• _ASSIGNED TASK_
The required output is the full listing below, reproduced word for word.

** Opening RECORD SET block **

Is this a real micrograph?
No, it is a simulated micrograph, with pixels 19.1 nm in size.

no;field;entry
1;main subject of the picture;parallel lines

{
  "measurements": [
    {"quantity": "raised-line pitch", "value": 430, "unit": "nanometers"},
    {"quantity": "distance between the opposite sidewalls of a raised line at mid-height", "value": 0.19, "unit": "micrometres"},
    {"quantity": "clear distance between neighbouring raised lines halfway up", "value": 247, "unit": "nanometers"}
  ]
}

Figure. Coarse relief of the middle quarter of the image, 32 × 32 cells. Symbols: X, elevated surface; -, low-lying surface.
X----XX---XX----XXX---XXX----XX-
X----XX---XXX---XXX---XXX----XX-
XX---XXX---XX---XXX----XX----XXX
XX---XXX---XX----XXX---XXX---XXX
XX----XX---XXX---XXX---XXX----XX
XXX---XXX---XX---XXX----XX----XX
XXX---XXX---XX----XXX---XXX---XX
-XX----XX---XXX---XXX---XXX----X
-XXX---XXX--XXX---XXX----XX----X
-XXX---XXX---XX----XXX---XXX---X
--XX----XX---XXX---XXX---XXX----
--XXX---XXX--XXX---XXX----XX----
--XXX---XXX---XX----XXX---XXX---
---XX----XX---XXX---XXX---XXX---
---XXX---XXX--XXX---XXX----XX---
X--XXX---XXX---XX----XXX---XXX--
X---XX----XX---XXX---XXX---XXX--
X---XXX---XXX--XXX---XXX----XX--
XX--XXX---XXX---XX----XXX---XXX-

** Closing RECORD SET block **

• _ANSWER BOX_
Is this a real micrograph?
No, it is a simulated micrograph, with pixels 19.1 nm in size.

no;field;entry
1;main subject of the picture;parallel lines

{
  "measurements": [
    {"quantity": "raised-line pitch", "value": 430, "unit": "nanometers"},
    {"quantity": "distance between the opposite sidewalls of a raised line at mid-height", "value": 0.19, "unit": "micrometres"},
    {"quantity": "clear distance between neighbouring raised lines halfway up", "value": 247, "unit": "nanometers"}
  ]
}

Figure. Coarse relief of the middle quarter of the image, 32 × 32 cells. Symbols: X, elevated surface; -, low-lying surface.
X----XX---XX----XXX---XXX----XX-
X----XX---XXX---XXX---XXX----XX-
XX---XXX---XX---XXX----XX----XXX
XX---XXX---XX----XXX---XXX---XXX
XX----XX---XXX---XXX---XXX----XX
XXX---XXX---XX---XXX----XX----XX
XXX---XXX---XX----XXX---XXX---XX
-XX----XX---XXX---XXX---XXX----X
-XXX---XXX--XXX---XXX----XX----X
-XXX---XXX---XX----XXX---XXX---X
--XX----XX---XXX---XXX---XXX----
--XXX---XXX--XXX---XXX----XX----
--XXX---XXX---XX----XXX---XXX---
---XX----XX---XXX---XXX---XXX---
---XXX---XXX--XXX---XXX----XX---
X--XXX---XXX---XX----XXX---XXX--
X---XX----XX---XXX---XXX---XXX--
X---XXX---XXX--XXX---XXX----XX--
XX--XXX---XXX---XX----XXX---XXX-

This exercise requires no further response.